_EXERCISE_
Quote exactly the lines from the start of the entries to the one with "4 process steps", both ends included.

_EXTRACTED DATA_
%%

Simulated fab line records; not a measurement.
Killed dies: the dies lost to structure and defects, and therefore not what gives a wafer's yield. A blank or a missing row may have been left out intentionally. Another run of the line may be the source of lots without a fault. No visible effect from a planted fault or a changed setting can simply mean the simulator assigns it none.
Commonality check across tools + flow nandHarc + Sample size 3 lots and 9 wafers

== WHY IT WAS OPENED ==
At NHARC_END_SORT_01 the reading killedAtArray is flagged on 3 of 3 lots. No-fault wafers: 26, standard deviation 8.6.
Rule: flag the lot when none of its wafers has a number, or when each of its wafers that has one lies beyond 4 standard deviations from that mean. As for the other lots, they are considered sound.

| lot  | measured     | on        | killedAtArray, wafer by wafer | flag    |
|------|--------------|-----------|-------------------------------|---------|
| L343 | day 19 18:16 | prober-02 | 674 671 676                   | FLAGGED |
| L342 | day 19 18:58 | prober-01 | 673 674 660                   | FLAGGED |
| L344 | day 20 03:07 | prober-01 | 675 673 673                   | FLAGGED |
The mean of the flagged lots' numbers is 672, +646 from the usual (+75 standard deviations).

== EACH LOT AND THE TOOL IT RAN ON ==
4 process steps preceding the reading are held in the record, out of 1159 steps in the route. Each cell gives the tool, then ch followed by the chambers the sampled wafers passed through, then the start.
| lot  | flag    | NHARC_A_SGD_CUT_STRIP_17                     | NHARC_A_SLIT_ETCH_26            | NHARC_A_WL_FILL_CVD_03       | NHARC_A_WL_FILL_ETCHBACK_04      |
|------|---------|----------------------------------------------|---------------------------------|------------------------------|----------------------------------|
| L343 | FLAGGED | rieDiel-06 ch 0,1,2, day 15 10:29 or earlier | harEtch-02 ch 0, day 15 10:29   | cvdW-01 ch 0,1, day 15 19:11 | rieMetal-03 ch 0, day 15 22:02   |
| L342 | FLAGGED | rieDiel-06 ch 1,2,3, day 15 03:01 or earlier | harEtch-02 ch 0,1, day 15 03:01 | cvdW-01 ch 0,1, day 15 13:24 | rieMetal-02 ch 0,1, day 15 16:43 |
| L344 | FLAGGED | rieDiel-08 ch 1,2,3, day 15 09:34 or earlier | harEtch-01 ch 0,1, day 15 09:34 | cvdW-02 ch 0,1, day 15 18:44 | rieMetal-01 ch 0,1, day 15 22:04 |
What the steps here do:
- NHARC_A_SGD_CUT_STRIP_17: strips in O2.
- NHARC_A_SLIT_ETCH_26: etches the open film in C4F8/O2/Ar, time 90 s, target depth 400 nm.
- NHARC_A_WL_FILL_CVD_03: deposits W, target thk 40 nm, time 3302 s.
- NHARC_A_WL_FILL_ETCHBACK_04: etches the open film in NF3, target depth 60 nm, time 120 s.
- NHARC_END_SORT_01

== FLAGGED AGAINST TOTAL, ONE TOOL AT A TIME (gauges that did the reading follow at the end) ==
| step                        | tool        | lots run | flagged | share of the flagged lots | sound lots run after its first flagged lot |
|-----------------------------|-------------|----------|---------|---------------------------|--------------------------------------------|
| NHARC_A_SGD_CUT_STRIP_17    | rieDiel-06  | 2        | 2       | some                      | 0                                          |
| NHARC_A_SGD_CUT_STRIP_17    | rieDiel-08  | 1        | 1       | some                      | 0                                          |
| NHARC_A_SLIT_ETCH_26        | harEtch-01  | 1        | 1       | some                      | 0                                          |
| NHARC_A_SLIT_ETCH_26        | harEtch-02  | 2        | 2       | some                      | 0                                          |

%%

_TASK RESPONSE_
Simulated fab line records; not a measurement.
Killed dies: the dies lost to structure and defects, and therefore not what gives a wafer's yield. A blank or a missing row may have been left out intentionally. Another run of the line may be the source of lots without a fault. No visible effect from a planted fault or a changed setting can simply mean the simulator assigns it none.
Commonality check across tools + flow nandHarc + Sample size 3 lots and 9 wafers

== WHY IT WAS OPENED ==
At NHARC_END_SORT_01 the reading killedAtArray is flagged on 3 of 3 lots. No-fault wafers: 26, standard deviation 8.6.
Rule: flag the lot when none of its wafers has a number, or when each of its wafers that has one lies beyond 4 standard deviations from that mean. As for the other lots, they are considered sound.

| lot  | measured     | on        | killedAtArray, wafer by wafer | flag    |
|------|--------------|-----------|-------------------------------|---------|
| L343 | day 19 18:16 | prober-02 | 674 671 676                   | FLAGGED |
| L342 | day 19 18:58 | prober-01 | 673 674 660                   | FLAGGED |
| L344 | day 20 03:07 | prober-01 | 675 673 673                   | FLAGGED |
The mean of the flagged lots' numbers is 672, +646 from the usual (+75 standard deviations).

== EACH LOT AND THE TOOL IT RAN ON ==
4 process steps preceding the reading are held in the record, out of 1159 steps in the route. Each cell gives the tool, then ch followed by the chambers the sampled wafers passed through, then the start.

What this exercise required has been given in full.